#### Assigned task:
All lines of the listing below must be reproduced character for character.

#### Dataset entries:
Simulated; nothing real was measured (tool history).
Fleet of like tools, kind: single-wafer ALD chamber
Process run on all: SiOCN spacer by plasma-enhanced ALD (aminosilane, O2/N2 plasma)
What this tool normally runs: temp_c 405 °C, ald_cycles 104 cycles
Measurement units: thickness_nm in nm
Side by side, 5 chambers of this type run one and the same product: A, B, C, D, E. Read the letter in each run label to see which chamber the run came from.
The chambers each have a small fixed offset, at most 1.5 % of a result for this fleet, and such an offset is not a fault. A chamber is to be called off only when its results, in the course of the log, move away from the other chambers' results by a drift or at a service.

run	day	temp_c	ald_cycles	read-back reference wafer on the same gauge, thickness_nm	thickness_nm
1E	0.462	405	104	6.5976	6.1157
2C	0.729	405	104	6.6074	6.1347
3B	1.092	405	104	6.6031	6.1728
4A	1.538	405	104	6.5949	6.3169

#### Worked solution:
Simulated; nothing real was measured (tool history).
Fleet of like tools, kind: single-wafer ALD chamber
Process run on all: SiOCN spacer by plasma-enhanced ALD (aminosilane, O2/N2 plasma)
What this tool normally runs: temp_c 405 °C, ald_cycles 104 cycles
Measurement units: thickness_nm in nm
Side by side, 5 chambers of this type run one and the same product: A, B, C, D, E. Read the letter in each run label to see which chamber the run came from.
The chambers each have a small fixed offset, at most 1.5 % of a result for this fleet, and such an offset is not a fault. A chamber is to be called off only when its results, in the course of the log, move away from the other chambers' results by a drift or at a service.

run	day	temp_c	ald_cycles	read-back reference wafer on the same gauge, thickness_nm	thickness_nm
1E	0.462	405	104	6.5976	6.1157
2C	0.729	405	104	6.6074	6.1347
3B	1.092	405	104	6.6031	6.1728
4A	1.538	405	104	6.5949	6.3169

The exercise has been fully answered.